Material supplied START

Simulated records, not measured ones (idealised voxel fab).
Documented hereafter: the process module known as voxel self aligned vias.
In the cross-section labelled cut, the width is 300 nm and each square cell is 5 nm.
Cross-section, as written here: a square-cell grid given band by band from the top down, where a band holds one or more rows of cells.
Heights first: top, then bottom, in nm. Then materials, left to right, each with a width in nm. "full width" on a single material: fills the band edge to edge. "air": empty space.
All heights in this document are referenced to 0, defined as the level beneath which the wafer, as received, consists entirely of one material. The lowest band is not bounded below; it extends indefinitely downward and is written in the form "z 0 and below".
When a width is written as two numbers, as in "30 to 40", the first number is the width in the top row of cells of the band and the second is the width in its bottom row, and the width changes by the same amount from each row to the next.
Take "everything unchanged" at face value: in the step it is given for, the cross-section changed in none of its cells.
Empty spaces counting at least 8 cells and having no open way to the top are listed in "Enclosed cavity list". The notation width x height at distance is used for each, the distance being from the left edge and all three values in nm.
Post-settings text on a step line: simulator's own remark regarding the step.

Material supplied END

**Exercise:** Reprint the data above from the opening line to the line holding "When a width", inclusive, and nothing else.

**Exercise response:**
Simulated records, not measured ones (idealised voxel fab).
Documented hereafter: the process module known as voxel self aligned vias.
In the cross-section labelled cut, the width is 300 nm and each square cell is 5 nm.
Cross-section, as written here: a square-cell grid given band by band from the top down, where a band holds one or more rows of cells.
Heights first: top, then bottom, in nm. Then materials, left to right, each with a width in nm. "full width" on a single material: fills the band edge to edge. "air": empty space.
All heights in this document are referenced to 0, defined as the level beneath which the wafer, as received, consists entirely of one material. The lowest band is not bounded below; it extends indefinitely downward and is written in the form "z 0 and below".
When a width is written as two numbers, as in "30 to 40", the first number is the width in the top row of cells of the band and the second is the width in its bottom row, and the width changes by the same amount from each row to the next.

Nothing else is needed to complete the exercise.